● WORK REQUEST:
Given the listing below, write out exactly the lines starting with the line that has "L078.6 | lithoTrack-01, 0" and going on through the line that has "L084.6 | lithoTrack-02, 0", both kept.

[Start of section]

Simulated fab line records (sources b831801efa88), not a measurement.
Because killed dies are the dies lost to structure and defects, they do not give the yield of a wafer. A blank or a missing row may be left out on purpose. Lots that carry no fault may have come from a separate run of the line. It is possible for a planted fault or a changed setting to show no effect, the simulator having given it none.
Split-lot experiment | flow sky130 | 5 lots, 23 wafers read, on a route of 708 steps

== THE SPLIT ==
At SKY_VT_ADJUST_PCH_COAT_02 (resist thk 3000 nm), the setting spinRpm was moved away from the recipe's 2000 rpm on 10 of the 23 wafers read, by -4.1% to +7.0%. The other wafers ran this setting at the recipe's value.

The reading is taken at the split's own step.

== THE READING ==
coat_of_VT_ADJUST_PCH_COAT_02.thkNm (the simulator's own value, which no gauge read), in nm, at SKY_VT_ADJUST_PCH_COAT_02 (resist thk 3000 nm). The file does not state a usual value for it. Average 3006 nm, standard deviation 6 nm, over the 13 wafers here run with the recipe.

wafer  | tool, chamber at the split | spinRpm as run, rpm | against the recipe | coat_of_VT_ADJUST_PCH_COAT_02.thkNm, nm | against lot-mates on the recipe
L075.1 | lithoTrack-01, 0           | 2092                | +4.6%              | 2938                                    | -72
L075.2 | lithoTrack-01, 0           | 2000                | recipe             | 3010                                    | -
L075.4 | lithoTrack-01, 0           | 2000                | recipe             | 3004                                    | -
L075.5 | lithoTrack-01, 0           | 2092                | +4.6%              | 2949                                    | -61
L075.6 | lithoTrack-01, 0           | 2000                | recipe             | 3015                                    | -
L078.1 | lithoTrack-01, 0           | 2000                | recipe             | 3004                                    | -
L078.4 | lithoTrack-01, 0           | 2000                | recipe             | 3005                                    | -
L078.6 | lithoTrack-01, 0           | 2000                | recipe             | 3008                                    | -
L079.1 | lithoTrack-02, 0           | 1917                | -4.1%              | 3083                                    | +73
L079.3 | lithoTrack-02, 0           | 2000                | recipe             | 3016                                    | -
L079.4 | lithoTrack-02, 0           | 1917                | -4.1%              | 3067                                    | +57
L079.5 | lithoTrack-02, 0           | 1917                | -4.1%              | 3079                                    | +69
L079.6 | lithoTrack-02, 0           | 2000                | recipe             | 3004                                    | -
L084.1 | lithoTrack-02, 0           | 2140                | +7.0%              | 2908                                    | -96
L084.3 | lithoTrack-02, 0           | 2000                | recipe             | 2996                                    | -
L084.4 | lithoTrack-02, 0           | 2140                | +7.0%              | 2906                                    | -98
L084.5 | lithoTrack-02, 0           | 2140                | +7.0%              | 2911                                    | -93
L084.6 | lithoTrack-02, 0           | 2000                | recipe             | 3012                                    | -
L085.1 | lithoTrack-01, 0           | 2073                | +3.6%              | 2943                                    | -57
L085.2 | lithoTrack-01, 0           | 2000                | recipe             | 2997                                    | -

[End of section]

● TASK RESPONSE:
L078.6 | lithoTrack-01, 0           | 2000                | recipe             | 3008                                    | -
L079.1 | lithoTrack-02, 0           | 1917                | -4.1%              | 3083                                    | +73
L079.3 | lithoTrack-02, 0           | 2000                | recipe             | 3016                                    | -
L079.4 | lithoTrack-02, 0           | 1917                | -4.1%              | 3067                                    | +57
L079.5 | lithoTrack-02, 0           | 1917                | -4.1%              | 3079                                    | +69
L079.6 | lithoTrack-02, 0           | 2000                | recipe             | 3004                                    | -
L084.1 | lithoTrack-02, 0           | 2140                | +7.0%              | 2908                                    | -96
L084.3 | lithoTrack-02, 0           | 2000                | recipe             | 2996                                    | -
L084.4 | lithoTrack-02, 0           | 2140                | +7.0%              | 2906                                    | -98
L084.5 | lithoTrack-02, 0           | 2140                | +7.0%              | 2911                                    | -93
L084.6 | lithoTrack-02, 0           | 2000                | recipe             | 3012                                    | -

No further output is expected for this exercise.